◆ ACTIVITY: Set out exactly, line by line, the stretch of data below that begins at the line containing "question=which readings at" and ends at the line containing "Each row: a", with both ends kept.

◆ RECORDS SUPPLIED:
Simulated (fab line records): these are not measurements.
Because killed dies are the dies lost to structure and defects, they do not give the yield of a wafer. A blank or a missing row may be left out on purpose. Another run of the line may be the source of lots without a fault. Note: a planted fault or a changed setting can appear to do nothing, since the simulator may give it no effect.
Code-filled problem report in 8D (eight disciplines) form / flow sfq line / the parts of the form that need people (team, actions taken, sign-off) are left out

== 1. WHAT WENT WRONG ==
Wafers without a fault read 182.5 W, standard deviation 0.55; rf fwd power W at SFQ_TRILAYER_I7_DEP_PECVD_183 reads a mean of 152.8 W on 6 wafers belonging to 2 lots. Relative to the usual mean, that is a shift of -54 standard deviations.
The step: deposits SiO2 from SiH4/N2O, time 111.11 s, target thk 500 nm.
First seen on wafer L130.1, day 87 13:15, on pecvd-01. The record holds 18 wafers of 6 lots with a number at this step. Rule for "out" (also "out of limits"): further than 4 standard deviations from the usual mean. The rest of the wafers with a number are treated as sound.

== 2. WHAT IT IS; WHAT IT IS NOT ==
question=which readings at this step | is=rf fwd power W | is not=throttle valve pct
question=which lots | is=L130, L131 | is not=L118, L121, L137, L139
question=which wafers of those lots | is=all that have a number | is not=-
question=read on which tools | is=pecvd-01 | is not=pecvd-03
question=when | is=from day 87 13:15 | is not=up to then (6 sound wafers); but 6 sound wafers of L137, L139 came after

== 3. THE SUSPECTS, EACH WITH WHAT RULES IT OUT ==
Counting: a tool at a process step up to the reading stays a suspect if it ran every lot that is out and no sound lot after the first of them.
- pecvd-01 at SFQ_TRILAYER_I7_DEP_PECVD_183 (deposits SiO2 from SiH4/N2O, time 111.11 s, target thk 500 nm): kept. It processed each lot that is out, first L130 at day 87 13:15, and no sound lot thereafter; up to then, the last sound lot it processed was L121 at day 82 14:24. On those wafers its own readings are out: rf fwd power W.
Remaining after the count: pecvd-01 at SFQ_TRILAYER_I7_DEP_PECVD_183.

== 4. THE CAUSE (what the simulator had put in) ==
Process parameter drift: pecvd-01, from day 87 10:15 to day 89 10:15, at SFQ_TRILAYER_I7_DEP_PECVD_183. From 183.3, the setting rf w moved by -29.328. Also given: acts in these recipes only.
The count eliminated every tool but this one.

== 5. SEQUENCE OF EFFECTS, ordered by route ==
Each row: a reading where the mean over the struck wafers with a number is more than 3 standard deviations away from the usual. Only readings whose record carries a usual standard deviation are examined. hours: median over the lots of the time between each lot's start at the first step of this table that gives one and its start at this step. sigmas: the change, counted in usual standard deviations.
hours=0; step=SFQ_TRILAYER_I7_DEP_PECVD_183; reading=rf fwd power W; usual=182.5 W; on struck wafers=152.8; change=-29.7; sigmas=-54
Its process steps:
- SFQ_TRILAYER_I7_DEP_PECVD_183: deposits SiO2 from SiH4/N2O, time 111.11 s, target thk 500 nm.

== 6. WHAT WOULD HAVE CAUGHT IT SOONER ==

◆ TASK OUTPUT:
question=which readings at this step | is=rf fwd power W | is not=throttle valve pct
question=which lots | is=L130, L131 | is not=L118, L121, L137, L139
question=which wafers of those lots | is=all that have a number | is not=-
question=read on which tools | is=pecvd-01 | is not=pecvd-03
question=when | is=from day 87 13:15 | is not=up to then (6 sound wafers); but 6 sound wafers of L137, L139 came after

== 3. THE SUSPECTS, EACH WITH WHAT RULES IT OUT ==
Counting: a tool at a process step up to the reading stays a suspect if it ran every lot that is out and no sound lot after the first of them.
- pecvd-01 at SFQ_TRILAYER_I7_DEP_PECVD_183 (deposits SiO2 from SiH4/N2O, time 111.11 s, target thk 500 nm): kept. It processed each lot that is out, first L130 at day 87 13:15, and no sound lot thereafter; up to then, the last sound lot it processed was L121 at day 82 14:24. On those wafers its own readings are out: rf fwd power W.
Remaining after the count: pecvd-01 at SFQ_TRILAYER_I7_DEP_PECVD_183.

== 4. THE CAUSE (what the simulator had put in) ==
Process parameter drift: pecvd-01, from day 87 10:15 to day 89 10:15, at SFQ_TRILAYER_I7_DEP_PECVD_183. From 183.3, the setting rf w moved by -29.328. Also given: acts in these recipes only.
The count eliminated every tool but this one.

== 5. SEQUENCE OF EFFECTS, ordered by route ==
Each row: a reading where the mean over the struck wafers with a number is more than 3 standard deviations away from the usual. Only readings whose record carries a usual standard deviation are examined. hours: median over the lots of the time between each lot's start at the first step of this table that gives one and its start at this step. sigmas: the change, counted in usual standard deviations.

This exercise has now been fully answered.